**Data records:**
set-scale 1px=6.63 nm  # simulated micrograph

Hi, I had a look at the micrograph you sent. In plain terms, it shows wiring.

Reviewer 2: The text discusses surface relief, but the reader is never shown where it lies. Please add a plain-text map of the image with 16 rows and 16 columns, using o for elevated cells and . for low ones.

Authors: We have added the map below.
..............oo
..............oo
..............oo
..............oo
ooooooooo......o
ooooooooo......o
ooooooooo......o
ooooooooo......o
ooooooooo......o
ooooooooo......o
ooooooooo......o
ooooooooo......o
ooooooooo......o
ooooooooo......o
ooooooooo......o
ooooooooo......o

**Activity:** All the material above should be copied word for word.

**Exercise output:**
set-scale 1px=6.63 nm  # simulated micrograph

Hi, I had a look at the micrograph you sent. In plain terms, it shows wiring.

Reviewer 2: The text discusses surface relief, but the reader is never shown where it lies. Please add a plain-text map of the image with 16 rows and 16 columns, using o for elevated cells and . for low ones.

Authors: We have added the map below.
..............oo
..............oo
..............oo
..............oo
ooooooooo......o
ooooooooo......o
ooooooooo......o
ooooooooo......o
ooooooooo......o
ooooooooo......o
ooooooooo......o
ooooooooo......o
ooooooooo......o
ooooooooo......o
ooooooooo......o
ooooooooo......o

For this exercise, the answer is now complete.